Copy exactly the lines of the data below that run from the line holding "29 op STRIP | etch materials resist" through the line holding "35 op CMP | height nm 75", both ends included.

++++++++++++++++++++

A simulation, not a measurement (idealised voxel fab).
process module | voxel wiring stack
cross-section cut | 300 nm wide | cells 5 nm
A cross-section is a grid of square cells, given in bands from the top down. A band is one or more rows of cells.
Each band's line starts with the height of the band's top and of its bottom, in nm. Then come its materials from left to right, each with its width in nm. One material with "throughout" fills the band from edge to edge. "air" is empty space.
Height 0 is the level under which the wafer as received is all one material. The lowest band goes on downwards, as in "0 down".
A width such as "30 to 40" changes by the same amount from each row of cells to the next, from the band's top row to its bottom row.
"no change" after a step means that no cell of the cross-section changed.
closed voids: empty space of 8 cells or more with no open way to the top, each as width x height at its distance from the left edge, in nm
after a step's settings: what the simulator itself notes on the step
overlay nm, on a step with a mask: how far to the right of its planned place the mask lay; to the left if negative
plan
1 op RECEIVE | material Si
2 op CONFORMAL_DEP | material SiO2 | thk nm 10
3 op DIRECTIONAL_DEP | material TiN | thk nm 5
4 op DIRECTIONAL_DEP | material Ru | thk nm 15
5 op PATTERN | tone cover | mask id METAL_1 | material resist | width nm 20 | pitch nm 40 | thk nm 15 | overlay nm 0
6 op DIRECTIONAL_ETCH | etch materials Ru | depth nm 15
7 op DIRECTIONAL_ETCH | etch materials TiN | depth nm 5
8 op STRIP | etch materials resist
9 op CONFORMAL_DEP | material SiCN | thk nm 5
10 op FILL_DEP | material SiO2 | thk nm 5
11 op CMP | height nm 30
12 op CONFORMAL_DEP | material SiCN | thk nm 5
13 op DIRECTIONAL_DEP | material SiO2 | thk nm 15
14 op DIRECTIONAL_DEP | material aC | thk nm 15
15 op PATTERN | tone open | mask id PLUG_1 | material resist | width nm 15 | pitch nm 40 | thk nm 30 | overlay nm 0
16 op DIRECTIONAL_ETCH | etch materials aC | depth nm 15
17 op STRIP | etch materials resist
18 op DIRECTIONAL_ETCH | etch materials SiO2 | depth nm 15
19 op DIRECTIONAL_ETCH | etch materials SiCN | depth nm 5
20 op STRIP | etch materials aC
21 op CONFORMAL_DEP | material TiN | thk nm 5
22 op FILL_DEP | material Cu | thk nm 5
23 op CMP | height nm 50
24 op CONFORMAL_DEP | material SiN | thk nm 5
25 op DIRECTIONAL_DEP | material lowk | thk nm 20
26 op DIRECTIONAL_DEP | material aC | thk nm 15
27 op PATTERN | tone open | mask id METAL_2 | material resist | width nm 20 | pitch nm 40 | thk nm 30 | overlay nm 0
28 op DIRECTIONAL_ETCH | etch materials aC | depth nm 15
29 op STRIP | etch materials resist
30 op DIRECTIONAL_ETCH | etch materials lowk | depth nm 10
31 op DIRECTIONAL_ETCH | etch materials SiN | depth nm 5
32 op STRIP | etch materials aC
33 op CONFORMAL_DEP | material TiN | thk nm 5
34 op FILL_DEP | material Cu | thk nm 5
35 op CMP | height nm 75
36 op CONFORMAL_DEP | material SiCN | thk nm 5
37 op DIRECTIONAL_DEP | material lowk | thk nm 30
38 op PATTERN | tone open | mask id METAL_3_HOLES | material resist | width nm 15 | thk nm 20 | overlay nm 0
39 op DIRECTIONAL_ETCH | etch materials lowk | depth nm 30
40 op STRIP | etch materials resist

++++++++++++++++++++

RESULT ::
29 op STRIP | etch materials resist
30 op DIRECTIONAL_ETCH | etch materials lowk | depth nm 10
31 op DIRECTIONAL_ETCH | etch materials SiN | depth nm 5
32 op STRIP | etch materials aC
33 op CONFORMAL_DEP | material TiN | thk nm 5
34 op FILL_DEP | material Cu | thk nm 5
35 op CMP | height nm 75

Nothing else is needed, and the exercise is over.